For the material below, return exactly the lines starting at the line containing "Known beforehand: thickness" and ending at the line containing "film removed at the wafer's edge (Å): the", both ends included, and no others.

**SOURCE DATA**

Content starts

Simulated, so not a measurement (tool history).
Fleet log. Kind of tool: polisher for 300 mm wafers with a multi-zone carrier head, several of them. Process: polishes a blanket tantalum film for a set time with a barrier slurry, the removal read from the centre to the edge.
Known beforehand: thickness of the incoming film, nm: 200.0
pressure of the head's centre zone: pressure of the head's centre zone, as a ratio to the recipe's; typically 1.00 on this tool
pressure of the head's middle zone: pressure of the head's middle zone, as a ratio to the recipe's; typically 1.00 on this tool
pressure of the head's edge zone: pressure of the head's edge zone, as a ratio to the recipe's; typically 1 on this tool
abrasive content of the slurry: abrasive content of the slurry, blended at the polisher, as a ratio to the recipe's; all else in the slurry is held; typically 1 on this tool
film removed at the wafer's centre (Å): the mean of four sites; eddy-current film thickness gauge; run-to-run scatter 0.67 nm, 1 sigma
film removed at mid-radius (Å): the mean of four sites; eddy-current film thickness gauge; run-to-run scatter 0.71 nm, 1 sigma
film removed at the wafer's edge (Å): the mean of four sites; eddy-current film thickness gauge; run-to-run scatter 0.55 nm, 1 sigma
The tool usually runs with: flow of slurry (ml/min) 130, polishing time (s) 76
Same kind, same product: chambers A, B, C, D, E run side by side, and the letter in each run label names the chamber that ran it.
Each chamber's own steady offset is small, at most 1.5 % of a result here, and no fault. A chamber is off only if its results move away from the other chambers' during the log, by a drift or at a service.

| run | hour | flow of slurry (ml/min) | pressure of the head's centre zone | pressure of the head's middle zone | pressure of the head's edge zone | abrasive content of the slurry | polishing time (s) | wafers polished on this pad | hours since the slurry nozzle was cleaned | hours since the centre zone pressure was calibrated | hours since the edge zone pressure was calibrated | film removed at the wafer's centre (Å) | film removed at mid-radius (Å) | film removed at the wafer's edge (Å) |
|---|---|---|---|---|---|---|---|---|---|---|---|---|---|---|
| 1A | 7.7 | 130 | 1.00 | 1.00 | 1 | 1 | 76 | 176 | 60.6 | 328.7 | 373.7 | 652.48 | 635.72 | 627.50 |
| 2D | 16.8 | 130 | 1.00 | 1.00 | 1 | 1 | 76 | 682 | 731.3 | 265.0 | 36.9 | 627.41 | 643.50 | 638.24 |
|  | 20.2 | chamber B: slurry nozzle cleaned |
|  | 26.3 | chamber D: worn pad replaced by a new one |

Content ends

**REPLY**
Known beforehand: thickness of the incoming film, nm: 200.0
pressure of the head's centre zone: pressure of the head's centre zone, as a ratio to the recipe's; typically 1.00 on this tool
pressure of the head's middle zone: pressure of the head's middle zone, as a ratio to the recipe's; typically 1.00 on this tool
pressure of the head's edge zone: pressure of the head's edge zone, as a ratio to the recipe's; typically 1 on this tool
abrasive content of the slurry: abrasive content of the slurry, blended at the polisher, as a ratio to the recipe's; all else in the slurry is held; typically 1 on this tool
film removed at the wafer's centre (Å): the mean of four sites; eddy-current film thickness gauge; run-to-run scatter 0.67 nm, 1 sigma
film removed at mid-radius (Å): the mean of four sites; eddy-current film thickness gauge; run-to-run scatter 0.71 nm, 1 sigma
film removed at the wafer's edge (Å): the mean of four sites; eddy-current film thickness gauge; run-to-run scatter 0.55 nm, 1 sigma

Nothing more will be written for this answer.